**BRIEF**
Could you please write out the data shown below, exactly and in full?

**PROVIDED MATERIAL**
•••••
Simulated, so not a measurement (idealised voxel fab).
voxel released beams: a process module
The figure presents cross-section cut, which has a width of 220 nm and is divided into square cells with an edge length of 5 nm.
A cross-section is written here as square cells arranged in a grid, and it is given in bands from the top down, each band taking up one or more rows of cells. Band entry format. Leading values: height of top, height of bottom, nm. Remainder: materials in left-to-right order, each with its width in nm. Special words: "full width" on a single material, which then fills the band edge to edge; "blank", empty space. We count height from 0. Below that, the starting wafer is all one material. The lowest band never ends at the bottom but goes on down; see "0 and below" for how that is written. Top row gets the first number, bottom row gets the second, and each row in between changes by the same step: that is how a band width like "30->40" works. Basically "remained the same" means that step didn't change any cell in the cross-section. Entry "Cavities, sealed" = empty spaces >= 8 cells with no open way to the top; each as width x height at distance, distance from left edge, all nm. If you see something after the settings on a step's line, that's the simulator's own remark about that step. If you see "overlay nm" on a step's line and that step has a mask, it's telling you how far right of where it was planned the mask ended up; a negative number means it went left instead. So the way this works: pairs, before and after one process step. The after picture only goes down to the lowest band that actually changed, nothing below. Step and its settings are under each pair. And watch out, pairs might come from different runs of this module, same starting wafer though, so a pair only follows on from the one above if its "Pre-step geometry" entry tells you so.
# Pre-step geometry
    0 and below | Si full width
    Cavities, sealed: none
•••••

**ANSWER BOX**
Simulated, so not a measurement (idealised voxel fab).
voxel released beams: a process module
The figure presents cross-section cut, which has a width of 220 nm and is divided into square cells with an edge length of 5 nm.
A cross-section is written here as square cells arranged in a grid, and it is given in bands from the top down, each band taking up one or more rows of cells. Band entry format. Leading values: height of top, height of bottom, nm. Remainder: materials in left-to-right order, each with its width in nm. Special words: "full width" on a single material, which then fills the band edge to edge; "blank", empty space. We count height from 0. Below that, the starting wafer is all one material. The lowest band never ends at the bottom but goes on down; see "0 and below" for how that is written. Top row gets the first number, bottom row gets the second, and each row in between changes by the same step: that is how a band width like "30->40" works. Basically "remained the same" means that step didn't change any cell in the cross-section. Entry "Cavities, sealed" = empty spaces >= 8 cells with no open way to the top; each as width x height at distance, distance from left edge, all nm. If you see something after the settings on a step's line, that's the simulator's own remark about that step. If you see "overlay nm" on a step's line and that step has a mask, it's telling you how far right of where it was planned the mask ended up; a negative number means it went left instead. So the way this works: pairs, before and after one process step. The after picture only goes down to the lowest band that actually changed, nothing below. Step and its settings are under each pair. And watch out, pairs might come from different runs of this module, same starting wafer though, so a pair only follows on from the one above if its "Pre-step geometry" entry tells you so.
# Pre-step geometry
    0 and below | Si full width
    Cavities, sealed: none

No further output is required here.